* [Activity]:
The whole listing below should be output again, word for word.

* [Dataset content]:
────────────────────

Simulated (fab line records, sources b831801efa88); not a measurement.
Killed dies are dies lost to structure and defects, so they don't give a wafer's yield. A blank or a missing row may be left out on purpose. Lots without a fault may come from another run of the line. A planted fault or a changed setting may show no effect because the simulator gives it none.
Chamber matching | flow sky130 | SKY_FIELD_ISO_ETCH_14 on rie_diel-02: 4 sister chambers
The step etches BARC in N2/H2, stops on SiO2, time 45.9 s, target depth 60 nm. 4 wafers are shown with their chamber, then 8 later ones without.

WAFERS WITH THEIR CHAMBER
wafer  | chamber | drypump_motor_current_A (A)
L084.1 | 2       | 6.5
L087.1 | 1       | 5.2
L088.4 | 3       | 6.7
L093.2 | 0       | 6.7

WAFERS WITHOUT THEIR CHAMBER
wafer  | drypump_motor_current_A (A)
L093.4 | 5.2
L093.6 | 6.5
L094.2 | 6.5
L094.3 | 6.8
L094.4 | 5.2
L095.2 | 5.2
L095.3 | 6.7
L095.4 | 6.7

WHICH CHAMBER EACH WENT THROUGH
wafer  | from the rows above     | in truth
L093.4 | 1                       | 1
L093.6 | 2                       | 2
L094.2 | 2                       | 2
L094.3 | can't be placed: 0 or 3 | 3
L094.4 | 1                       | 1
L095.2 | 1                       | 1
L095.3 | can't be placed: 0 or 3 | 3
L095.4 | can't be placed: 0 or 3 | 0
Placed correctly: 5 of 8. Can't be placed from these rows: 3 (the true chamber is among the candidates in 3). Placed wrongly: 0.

────────────────────

* [Written answer]:
Simulated (fab line records, sources b831801efa88); not a measurement.
Killed dies are dies lost to structure and defects, so they don't give a wafer's yield. A blank or a missing row may be left out on purpose. Lots without a fault may come from another run of the line. A planted fault or a changed setting may show no effect because the simulator gives it none.
Chamber matching | flow sky130 | SKY_FIELD_ISO_ETCH_14 on rie_diel-02: 4 sister chambers
The step etches BARC in N2/H2, stops on SiO2, time 45.9 s, target depth 60 nm. 4 wafers are shown with their chamber, then 8 later ones without.

WAFERS WITH THEIR CHAMBER
wafer  | chamber | drypump_motor_current_A (A)
L084.1 | 2       | 6.5
L087.1 | 1       | 5.2
L088.4 | 3       | 6.7
L093.2 | 0       | 6.7

WAFERS WITHOUT THEIR CHAMBER
wafer  | drypump_motor_current_A (A)
L093.4 | 5.2
L093.6 | 6.5
L094.2 | 6.5
L094.3 | 6.8
L094.4 | 5.2
L095.2 | 5.2
L095.3 | 6.7
L095.4 | 6.7

WHICH CHAMBER EACH WENT THROUGH
wafer  | from the rows above     | in truth
L093.4 | 1                       | 1
L093.6 | 2                       | 2
L094.2 | 2                       | 2
L094.3 | can't be placed: 0 or 3 | 3
L094.4 | 1                       | 1
L095.2 | 1                       | 1
L095.3 | can't be placed: 0 or 3 | 3
L095.4 | can't be placed: 0 or 3 | 0
Placed correctly: 5 of 8. Can't be placed from these rows: 3 (the true chamber is among the candidates in 3). Placed wrongly: 0.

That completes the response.